_Dataset extract_.
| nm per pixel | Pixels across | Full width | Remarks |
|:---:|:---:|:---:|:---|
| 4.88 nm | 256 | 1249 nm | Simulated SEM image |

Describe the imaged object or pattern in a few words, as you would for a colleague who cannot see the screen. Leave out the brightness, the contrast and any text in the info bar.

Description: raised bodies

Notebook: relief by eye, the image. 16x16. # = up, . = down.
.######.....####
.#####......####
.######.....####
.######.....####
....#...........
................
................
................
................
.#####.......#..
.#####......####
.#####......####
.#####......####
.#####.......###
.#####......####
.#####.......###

_Action item_.
Set the entries down again exactly, beginning with their first line and ending with the line that contains "Describe the imaged"; omit all other lines.

_Response box_.
| nm per pixel | Pixels across | Full width | Remarks |
|:---:|:---:|:---:|:---|
| 4.88 nm | 256 | 1249 nm | Simulated SEM image |

Describe the imaged object or pattern in a few words, as you would for a colleague who cannot see the screen. Leave out the brightness, the contrast and any text in the info bar.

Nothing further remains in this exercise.